┄┄┄┄┄┄┄┄┄┄

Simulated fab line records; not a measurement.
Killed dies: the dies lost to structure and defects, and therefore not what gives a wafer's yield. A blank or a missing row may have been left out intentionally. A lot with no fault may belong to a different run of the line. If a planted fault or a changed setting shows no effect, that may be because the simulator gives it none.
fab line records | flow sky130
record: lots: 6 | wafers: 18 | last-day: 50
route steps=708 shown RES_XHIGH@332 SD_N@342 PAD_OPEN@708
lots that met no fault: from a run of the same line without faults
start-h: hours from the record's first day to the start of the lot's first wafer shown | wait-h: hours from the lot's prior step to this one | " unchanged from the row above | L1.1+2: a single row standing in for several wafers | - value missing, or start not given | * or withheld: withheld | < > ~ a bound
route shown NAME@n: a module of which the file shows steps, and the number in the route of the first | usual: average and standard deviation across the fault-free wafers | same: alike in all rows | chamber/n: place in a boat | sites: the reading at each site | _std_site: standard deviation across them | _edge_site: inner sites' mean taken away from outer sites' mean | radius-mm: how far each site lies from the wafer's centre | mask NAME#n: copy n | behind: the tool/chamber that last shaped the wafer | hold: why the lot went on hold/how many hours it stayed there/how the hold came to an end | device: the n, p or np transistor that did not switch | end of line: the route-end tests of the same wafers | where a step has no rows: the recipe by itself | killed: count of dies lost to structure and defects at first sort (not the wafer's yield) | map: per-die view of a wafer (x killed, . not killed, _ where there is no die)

┄┄┄┄┄┄┄┄┄┄

* Assignment *
Each entry is to be written out exactly as it was given.

* Task answer *
Simulated fab line records; not a measurement.
Killed dies: the dies lost to structure and defects, and therefore not what gives a wafer's yield. A blank or a missing row may have been left out intentionally. A lot with no fault may belong to a different run of the line. If a planted fault or a changed setting shows no effect, that may be because the simulator gives it none.
fab line records | flow sky130
record: lots: 6 | wafers: 18 | last-day: 50
route steps=708 shown RES_XHIGH@332 SD_N@342 PAD_OPEN@708
lots that met no fault: from a run of the same line without faults
start-h: hours from the record's first day to the start of the lot's first wafer shown | wait-h: hours from the lot's prior step to this one | " unchanged from the row above | L1.1+2: a single row standing in for several wafers | - value missing, or start not given | * or withheld: withheld | < > ~ a bound
route shown NAME@n: a module of which the file shows steps, and the number in the route of the first | usual: average and standard deviation across the fault-free wafers | same: alike in all rows | chamber/n: place in a boat | sites: the reading at each site | _std_site: standard deviation across them | _edge_site: inner sites' mean taken away from outer sites' mean | radius-mm: how far each site lies from the wafer's centre | mask NAME#n: copy n | behind: the tool/chamber that last shaped the wafer | hold: why the lot went on hold/how many hours it stayed there/how the hold came to an end | device: the n, p or np transistor that did not switch | end of line: the route-end tests of the same wafers | where a step has no rows: the recipe by itself | killed: count of dies lost to structure and defects at first sort (not the wafer's yield) | map: per-die view of a wafer (x killed, . not killed, _ where there is no die)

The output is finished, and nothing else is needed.